In the listing below, find the line containing "Units used: seconds in s; dishing in nm" and the line containing "Each chamber's own". Repeat exactly those two lines and every line between them, nothing more.

**Supplied material:**
- - -
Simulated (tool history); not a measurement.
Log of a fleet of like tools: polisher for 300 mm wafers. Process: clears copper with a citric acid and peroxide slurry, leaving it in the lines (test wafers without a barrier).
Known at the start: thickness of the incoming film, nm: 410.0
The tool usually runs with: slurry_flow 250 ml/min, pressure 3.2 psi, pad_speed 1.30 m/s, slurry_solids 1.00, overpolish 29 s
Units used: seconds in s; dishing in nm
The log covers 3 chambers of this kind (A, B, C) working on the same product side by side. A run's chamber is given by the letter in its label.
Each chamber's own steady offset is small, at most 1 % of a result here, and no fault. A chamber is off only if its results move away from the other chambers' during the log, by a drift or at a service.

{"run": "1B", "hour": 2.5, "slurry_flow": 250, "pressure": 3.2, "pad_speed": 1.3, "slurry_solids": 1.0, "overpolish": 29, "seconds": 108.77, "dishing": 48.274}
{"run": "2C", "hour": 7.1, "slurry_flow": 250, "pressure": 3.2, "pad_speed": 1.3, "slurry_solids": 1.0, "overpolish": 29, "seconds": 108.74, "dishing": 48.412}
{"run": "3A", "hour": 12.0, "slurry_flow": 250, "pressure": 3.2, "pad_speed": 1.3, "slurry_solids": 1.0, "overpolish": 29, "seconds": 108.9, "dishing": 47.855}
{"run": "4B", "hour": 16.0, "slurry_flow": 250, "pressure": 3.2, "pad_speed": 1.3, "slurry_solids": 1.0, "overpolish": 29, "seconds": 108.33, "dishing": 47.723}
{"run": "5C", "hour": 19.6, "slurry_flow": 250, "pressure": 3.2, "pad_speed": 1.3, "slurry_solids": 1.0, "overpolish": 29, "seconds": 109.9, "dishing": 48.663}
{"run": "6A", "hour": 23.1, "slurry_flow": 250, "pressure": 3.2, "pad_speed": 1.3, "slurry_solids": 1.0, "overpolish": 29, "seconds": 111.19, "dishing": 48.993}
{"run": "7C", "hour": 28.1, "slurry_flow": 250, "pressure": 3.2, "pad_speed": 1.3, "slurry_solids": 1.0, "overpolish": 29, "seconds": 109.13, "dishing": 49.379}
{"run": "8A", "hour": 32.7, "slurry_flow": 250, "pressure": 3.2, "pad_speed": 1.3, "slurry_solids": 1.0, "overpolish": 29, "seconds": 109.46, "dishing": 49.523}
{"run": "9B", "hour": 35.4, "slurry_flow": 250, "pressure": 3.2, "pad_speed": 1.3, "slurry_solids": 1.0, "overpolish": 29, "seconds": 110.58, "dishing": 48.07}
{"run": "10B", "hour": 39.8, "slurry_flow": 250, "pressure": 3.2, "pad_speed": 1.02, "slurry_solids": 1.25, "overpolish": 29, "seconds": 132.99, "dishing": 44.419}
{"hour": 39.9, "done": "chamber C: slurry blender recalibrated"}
- - -

**Written response:**
Units used: seconds in s; dishing in nm
The log covers 3 chambers of this kind (A, B, C) working on the same product side by side. A run's chamber is given by the letter in its label.
Each chamber's own steady offset is small, at most 1 % of a result here, and no fault. A chamber is off only if its results move away from the other chambers' during the log, by a drift or at a service.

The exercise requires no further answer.